### ASSIGNED TASK
Write out every line exactly, from the first line of the records below through the line that contains "Label -> wiring".

─── LISTED ENTRIES ───

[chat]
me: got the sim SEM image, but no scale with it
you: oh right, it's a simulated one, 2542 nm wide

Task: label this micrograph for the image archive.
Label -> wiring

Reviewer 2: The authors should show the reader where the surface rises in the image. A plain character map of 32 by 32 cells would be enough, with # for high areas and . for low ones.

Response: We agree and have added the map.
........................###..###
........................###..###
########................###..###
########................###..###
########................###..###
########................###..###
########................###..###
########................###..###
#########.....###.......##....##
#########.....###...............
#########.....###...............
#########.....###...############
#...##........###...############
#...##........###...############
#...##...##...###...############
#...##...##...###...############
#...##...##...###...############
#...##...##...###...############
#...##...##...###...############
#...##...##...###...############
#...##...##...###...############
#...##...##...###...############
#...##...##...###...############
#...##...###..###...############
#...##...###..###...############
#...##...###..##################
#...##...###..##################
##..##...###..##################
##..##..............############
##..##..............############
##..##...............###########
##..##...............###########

───

### EXERCISE SOLUTION
[chat]
me: got the sim SEM image, but no scale with it
you: oh right, it's a simulated one, 2542 nm wide

Task: label this micrograph for the image archive.
Label -> wiring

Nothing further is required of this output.